*THE DATA*.
# # # # #
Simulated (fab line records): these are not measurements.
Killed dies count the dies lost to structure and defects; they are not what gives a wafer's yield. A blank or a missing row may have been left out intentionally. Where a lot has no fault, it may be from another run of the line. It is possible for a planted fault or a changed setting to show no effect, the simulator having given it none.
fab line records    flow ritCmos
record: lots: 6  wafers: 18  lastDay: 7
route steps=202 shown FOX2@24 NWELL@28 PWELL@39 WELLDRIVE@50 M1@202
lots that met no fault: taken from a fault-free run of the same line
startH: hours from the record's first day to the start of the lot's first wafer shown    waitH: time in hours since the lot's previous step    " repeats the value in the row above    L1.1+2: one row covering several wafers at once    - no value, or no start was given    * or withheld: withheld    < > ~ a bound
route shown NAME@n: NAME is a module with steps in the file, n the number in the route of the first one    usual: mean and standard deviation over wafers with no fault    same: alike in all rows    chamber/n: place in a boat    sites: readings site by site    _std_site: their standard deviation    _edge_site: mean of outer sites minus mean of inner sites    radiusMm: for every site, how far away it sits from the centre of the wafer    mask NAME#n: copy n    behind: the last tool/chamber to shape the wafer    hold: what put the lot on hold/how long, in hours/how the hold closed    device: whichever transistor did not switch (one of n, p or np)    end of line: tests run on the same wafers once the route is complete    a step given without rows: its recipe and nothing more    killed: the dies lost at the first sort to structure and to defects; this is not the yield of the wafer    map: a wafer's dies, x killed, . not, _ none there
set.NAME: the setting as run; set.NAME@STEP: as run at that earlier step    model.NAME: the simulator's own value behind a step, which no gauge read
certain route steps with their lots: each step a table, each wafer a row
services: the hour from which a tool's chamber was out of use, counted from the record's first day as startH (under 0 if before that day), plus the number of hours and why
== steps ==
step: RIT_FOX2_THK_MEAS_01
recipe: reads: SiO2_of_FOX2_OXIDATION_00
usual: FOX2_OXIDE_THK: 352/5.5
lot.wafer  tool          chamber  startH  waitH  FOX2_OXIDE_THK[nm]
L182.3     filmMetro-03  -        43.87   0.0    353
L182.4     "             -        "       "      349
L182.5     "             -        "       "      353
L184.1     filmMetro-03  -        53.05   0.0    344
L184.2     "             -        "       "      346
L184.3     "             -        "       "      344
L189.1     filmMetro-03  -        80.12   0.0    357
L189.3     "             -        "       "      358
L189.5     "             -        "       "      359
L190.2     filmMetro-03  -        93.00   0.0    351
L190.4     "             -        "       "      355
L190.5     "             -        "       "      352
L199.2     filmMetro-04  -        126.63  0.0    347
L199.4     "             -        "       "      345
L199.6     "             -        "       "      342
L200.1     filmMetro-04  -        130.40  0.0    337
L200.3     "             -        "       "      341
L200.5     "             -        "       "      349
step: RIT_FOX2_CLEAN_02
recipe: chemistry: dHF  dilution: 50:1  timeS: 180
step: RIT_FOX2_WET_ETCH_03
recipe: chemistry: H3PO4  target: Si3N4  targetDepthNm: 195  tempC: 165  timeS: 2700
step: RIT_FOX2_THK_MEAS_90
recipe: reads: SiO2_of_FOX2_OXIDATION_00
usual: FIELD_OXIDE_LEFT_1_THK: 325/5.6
# # # # #

Give back, exactly as written, the stretch from the line with "set.NAME: the setting" through the line with "step: RIT_FOX2_WET_ETCH_03", and no other lines from the records above.

set.NAME: the setting as run; set.NAME@STEP: as run at that earlier step    model.NAME: the simulator's own value behind a step, which no gauge read
certain route steps with their lots: each step a table, each wafer a row
services: the hour from which a tool's chamber was out of use, counted from the record's first day as startH (under 0 if before that day), plus the number of hours and why
== steps ==
step: RIT_FOX2_THK_MEAS_01
recipe: reads: SiO2_of_FOX2_OXIDATION_00
usual: FOX2_OXIDE_THK: 352/5.5
lot.wafer  tool          chamber  startH  waitH  FOX2_OXIDE_THK[nm]
L182.3     filmMetro-03  -        43.87   0.0    353
L182.4     "             -        "       "      349
L182.5     "             -        "       "      353
L184.1     filmMetro-03  -        53.05   0.0    344
L184.2     "             -        "       "      346
L184.3     "             -        "       "      344
L189.1     filmMetro-03  -        80.12   0.0    357
L189.3     "             -        "       "      358
L189.5     "             -        "       "      359
L190.2     filmMetro-03  -        93.00   0.0    351
L190.4     "             -        "       "      355
L190.5     "             -        "       "      352
L199.2     filmMetro-04  -        126.63  0.0    347
L199.4     "             -        "       "      345
L199.6     "             -        "       "      342
L200.1     filmMetro-04  -        130.40  0.0    337
L200.3     "             -        "       "      341
L200.5     "             -        "       "      349
step: RIT_FOX2_CLEAN_02
recipe: chemistry: dHF  dilution: 50:1  timeS: 180
step: RIT_FOX2_WET_ETCH_03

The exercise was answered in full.